Work order: Below are records; reproduce exactly the lines from the first through the one containing "Heights first: top, then".

Excerpted data:
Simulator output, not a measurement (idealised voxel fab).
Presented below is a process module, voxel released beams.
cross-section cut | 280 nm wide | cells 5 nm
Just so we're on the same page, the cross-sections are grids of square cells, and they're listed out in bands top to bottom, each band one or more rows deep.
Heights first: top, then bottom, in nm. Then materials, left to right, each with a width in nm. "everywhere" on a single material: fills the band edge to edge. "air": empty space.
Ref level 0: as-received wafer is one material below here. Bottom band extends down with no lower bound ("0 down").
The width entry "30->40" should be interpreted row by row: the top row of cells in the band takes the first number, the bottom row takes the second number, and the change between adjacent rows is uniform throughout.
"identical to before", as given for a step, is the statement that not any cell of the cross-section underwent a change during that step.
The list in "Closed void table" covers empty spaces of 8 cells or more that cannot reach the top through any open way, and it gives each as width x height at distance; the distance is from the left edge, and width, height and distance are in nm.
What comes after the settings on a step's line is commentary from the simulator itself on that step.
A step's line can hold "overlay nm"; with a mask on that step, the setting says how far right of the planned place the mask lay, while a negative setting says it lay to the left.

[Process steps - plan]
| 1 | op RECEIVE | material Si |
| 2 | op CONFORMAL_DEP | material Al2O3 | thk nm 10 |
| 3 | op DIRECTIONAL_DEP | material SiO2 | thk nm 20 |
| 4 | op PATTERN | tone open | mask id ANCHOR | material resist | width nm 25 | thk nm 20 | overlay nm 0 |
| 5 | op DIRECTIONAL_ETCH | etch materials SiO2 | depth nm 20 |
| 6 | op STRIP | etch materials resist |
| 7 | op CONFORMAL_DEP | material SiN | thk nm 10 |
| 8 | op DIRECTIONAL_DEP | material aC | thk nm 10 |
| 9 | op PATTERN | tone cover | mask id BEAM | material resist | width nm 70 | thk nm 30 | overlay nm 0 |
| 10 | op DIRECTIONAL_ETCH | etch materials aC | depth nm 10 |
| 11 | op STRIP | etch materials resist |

Your solution:
Simulator output, not a measurement (idealised voxel fab).
Presented below is a process module, voxel released beams.
cross-section cut | 280 nm wide | cells 5 nm
Just so we're on the same page, the cross-sections are grids of square cells, and they're listed out in bands top to bottom, each band one or more rows deep.
Heights first: top, then bottom, in nm. Then materials, left to right, each with a width in nm. "everywhere" on a single material: fills the band edge to edge. "air": empty space.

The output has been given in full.